..............................
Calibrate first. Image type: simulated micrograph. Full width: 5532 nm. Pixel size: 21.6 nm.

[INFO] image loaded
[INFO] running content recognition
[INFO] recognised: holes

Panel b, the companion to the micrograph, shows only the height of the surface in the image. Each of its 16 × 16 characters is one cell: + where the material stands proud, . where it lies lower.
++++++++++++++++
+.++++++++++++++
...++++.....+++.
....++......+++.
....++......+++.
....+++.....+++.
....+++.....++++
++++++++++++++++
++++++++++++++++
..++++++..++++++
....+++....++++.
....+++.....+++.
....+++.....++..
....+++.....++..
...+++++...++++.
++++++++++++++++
..............................

• **REQUIRED ACTION**
Restate the material above exactly, leaving nothing out.

• **ANSWER SECTION**
Calibrate first. Image type: simulated micrograph. Full width: 5532 nm. Pixel size: 21.6 nm.

[INFO] image loaded
[INFO] running content recognition
[INFO] recognised: holes

Panel b, the companion to the micrograph, shows only the height of the surface in the image. Each of its 16 × 16 characters is one cell: + where the material stands proud, . where it lies lower.
++++++++++++++++
+.++++++++++++++
...++++.....+++.
....++......+++.
....++......+++.
....+++.....+++.
....+++.....++++
++++++++++++++++
++++++++++++++++
..++++++..++++++
....+++....++++.
....+++.....+++.
....+++.....++..
....+++.....++..
...+++++...++++.
++++++++++++++++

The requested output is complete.